Work order = Copy exactly the lines of the material below, starting with the first and including the line that holds "R1: time until".

(Excerpted records Opens)
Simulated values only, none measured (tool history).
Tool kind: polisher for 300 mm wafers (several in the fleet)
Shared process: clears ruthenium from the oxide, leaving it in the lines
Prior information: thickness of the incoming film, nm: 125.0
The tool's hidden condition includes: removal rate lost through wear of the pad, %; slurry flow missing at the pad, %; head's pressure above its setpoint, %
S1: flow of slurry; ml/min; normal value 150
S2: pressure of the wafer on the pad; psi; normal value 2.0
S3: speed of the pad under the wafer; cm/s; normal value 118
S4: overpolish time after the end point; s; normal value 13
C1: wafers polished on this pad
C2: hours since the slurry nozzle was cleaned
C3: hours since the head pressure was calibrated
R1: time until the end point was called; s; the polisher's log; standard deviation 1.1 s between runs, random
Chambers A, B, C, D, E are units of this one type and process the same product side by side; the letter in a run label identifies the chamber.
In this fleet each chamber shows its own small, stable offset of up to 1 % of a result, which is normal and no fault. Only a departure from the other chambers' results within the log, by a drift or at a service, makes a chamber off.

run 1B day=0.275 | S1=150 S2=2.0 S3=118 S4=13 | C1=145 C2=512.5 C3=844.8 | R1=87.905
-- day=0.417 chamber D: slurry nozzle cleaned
(Excerpted records Closes)

Exercise answer =
Simulated values only, none measured (tool history).
Tool kind: polisher for 300 mm wafers (several in the fleet)
Shared process: clears ruthenium from the oxide, leaving it in the lines
Prior information: thickness of the incoming film, nm: 125.0
The tool's hidden condition includes: removal rate lost through wear of the pad, %; slurry flow missing at the pad, %; head's pressure above its setpoint, %
S1: flow of slurry; ml/min; normal value 150
S2: pressure of the wafer on the pad; psi; normal value 2.0
S3: speed of the pad under the wafer; cm/s; normal value 118
S4: overpolish time after the end point; s; normal value 13
C1: wafers polished on this pad
C2: hours since the slurry nozzle was cleaned
C3: hours since the head pressure was calibrated
R1: time until the end point was called; s; the polisher's log; standard deviation 1.1 s between runs, random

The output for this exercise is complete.